(Beginning of Record excerpts)

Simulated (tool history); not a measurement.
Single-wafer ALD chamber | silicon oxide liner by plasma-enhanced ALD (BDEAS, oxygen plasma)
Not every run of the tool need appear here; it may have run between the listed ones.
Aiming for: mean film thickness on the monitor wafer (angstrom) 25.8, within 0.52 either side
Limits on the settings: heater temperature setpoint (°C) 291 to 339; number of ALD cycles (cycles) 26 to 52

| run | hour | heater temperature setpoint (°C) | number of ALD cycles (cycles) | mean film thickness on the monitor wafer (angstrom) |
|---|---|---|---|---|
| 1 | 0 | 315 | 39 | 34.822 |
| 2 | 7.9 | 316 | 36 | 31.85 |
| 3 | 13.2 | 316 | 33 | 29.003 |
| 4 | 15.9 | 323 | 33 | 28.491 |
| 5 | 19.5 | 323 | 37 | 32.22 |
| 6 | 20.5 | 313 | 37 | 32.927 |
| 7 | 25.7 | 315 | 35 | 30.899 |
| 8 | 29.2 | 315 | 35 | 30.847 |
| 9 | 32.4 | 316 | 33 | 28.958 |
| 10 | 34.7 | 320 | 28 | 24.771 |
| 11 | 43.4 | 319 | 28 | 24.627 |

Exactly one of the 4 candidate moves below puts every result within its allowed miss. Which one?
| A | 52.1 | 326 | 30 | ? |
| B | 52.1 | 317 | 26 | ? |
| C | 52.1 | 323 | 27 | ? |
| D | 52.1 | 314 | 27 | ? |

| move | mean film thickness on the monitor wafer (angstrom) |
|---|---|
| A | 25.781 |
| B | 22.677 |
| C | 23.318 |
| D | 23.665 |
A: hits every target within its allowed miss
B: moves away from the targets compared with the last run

(End of Record excerpts)

Work instruction: Exactly as given, repeat every record above.

Solution:
Simulated (tool history); not a measurement.
Single-wafer ALD chamber | silicon oxide liner by plasma-enhanced ALD (BDEAS, oxygen plasma)
Not every run of the tool need appear here; it may have run between the listed ones.
Aiming for: mean film thickness on the monitor wafer (angstrom) 25.8, within 0.52 either side
Limits on the settings: heater temperature setpoint (°C) 291 to 339; number of ALD cycles (cycles) 26 to 52

| run | hour | heater temperature setpoint (°C) | number of ALD cycles (cycles) | mean film thickness on the monitor wafer (angstrom) |
|---|---|---|---|---|
| 1 | 0 | 315 | 39 | 34.822 |
| 2 | 7.9 | 316 | 36 | 31.85 |
| 3 | 13.2 | 316 | 33 | 29.003 |
| 4 | 15.9 | 323 | 33 | 28.491 |
| 5 | 19.5 | 323 | 37 | 32.22 |
| 6 | 20.5 | 313 | 37 | 32.927 |
| 7 | 25.7 | 315 | 35 | 30.899 |
| 8 | 29.2 | 315 | 35 | 30.847 |
| 9 | 32.4 | 316 | 33 | 28.958 |
| 10 | 34.7 | 320 | 28 | 24.771 |
| 11 | 43.4 | 319 | 28 | 24.627 |

Exactly one of the 4 candidate moves below puts every result within its allowed miss. Which one?
| A | 52.1 | 326 | 30 | ? |
| B | 52.1 | 317 | 26 | ? |
| C | 52.1 | 323 | 27 | ? |
| D | 52.1 | 314 | 27 | ? |

| move | mean film thickness on the monitor wafer (angstrom) |
|---|---|
| A | 25.781 |
| B | 22.677 |
| C | 23.318 |
| D | 23.665 |
A: hits every target within its allowed miss
B: moves away from the targets compared with the last run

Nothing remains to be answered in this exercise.